▶ Activity
Write out, word for word, the part of the listing below that opens with the line containing "NHARC_A_ONON_D1_THK_MEAS_21: measures by" and closes with the line containing "sound on film_metro-01, day 10 14:25;", keeping both of those lines and adding no others.

▶ Study material
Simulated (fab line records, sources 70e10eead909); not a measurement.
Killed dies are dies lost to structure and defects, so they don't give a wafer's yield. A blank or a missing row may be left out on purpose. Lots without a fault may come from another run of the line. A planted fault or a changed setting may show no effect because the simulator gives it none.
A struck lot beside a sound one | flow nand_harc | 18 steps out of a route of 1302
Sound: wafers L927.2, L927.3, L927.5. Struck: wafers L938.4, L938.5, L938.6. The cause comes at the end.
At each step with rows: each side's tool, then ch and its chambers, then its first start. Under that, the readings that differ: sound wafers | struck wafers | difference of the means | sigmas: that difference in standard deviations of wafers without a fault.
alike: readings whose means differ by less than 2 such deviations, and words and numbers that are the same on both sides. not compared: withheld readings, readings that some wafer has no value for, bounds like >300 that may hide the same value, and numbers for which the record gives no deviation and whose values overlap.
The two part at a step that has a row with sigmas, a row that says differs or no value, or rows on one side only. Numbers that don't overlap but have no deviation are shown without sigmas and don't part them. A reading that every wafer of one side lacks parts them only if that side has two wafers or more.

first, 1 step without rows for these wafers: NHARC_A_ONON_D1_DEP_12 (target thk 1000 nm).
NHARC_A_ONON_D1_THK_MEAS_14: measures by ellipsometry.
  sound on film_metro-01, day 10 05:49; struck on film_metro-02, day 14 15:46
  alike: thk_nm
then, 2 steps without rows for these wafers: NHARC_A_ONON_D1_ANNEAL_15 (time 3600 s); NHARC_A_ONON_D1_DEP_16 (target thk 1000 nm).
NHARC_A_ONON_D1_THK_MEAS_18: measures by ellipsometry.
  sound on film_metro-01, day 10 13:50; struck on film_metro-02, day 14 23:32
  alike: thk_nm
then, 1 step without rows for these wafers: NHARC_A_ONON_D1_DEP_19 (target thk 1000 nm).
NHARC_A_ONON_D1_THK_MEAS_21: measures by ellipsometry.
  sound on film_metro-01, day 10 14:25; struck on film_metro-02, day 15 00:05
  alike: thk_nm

▶ Task solution
NHARC_A_ONON_D1_THK_MEAS_21: measures by ellipsometry.
  sound on film_metro-01, day 10 14:25; struck on film_metro-02, day 15 00:05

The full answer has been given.